§ **WORK REQUEST**: Could you restate word for word every line of the records below, from the first one to the one holding "<key><raised>U</raised><low>D</low></key>"?

-- Opening Marker --

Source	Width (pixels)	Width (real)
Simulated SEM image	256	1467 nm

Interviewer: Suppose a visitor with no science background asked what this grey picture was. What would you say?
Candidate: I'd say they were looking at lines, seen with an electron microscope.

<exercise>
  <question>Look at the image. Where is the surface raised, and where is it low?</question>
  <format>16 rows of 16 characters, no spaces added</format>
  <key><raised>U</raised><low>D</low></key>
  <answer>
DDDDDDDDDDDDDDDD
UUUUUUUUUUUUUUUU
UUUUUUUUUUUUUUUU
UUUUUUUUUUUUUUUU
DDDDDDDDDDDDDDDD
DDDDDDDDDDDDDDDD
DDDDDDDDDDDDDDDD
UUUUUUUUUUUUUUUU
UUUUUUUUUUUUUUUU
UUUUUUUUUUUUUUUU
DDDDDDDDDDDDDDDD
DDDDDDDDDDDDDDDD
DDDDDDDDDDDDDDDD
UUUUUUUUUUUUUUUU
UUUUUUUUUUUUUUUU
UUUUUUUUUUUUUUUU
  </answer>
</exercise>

-- Closing Marker --

§ **YOUR SOLUTION**:
Source	Width (pixels)	Width (real)
Simulated SEM image	256	1467 nm

Interviewer: Suppose a visitor with no science background asked what this grey picture was. What would you say?
Candidate: I'd say they were looking at lines, seen with an electron microscope.

<exercise>
  <question>Look at the image. Where is the surface raised, and where is it low?</question>
  <format>16 rows of 16 characters, no spaces added</format>
  <key><raised>U</raised><low>D</low></key>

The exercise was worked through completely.